╔══

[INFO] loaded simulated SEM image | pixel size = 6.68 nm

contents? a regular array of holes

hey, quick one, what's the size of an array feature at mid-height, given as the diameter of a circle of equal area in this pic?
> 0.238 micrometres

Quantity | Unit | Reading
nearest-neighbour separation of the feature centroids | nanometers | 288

╚══

● **REQUIREMENT**
Transcribe the full listing exactly, keeping every word as it is.

● **WRITTEN SOLUTION**
[INFO] loaded simulated SEM image | pixel size = 6.68 nm

contents? a regular array of holes

hey, quick one, what's the size of an array feature at mid-height, given as the diameter of a circle of equal area in this pic?
> 0.238 micrometres

Quantity | Unit | Reading
nearest-neighbour separation of the feature centroids | nanometers | 288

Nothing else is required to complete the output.